**Brief:**
Would you write out the data below exactly, with every line intact?

**Data under study:**
######

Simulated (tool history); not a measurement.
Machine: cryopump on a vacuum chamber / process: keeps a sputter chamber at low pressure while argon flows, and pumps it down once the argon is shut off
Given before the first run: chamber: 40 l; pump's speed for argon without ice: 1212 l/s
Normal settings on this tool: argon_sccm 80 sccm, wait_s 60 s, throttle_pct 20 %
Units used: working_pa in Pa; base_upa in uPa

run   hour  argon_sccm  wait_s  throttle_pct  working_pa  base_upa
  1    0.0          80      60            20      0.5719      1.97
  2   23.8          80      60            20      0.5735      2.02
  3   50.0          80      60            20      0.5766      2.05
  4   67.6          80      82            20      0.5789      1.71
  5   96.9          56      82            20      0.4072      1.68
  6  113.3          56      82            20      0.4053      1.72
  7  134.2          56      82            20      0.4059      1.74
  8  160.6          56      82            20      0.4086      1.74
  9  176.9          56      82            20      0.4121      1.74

######

**Written reply:**
Simulated (tool history); not a measurement.
Machine: cryopump on a vacuum chamber / process: keeps a sputter chamber at low pressure while argon flows, and pumps it down once the argon is shut off
Given before the first run: chamber: 40 l; pump's speed for argon without ice: 1212 l/s
Normal settings on this tool: argon_sccm 80 sccm, wait_s 60 s, throttle_pct 20 %
Units used: working_pa in Pa; base_upa in uPa

run   hour  argon_sccm  wait_s  throttle_pct  working_pa  base_upa
  1    0.0          80      60            20      0.5719      1.97
  2   23.8          80      60            20      0.5735      2.02
  3   50.0          80      60            20      0.5766      2.05
  4   67.6          80      82            20      0.5789      1.71
  5   96.9          56      82            20      0.4072      1.68
  6  113.3          56      82            20      0.4053      1.72
  7  134.2          56      82            20      0.4059      1.74
  8  160.6          56      82            20      0.4086      1.74
  9  176.9          56      82            20      0.4121      1.74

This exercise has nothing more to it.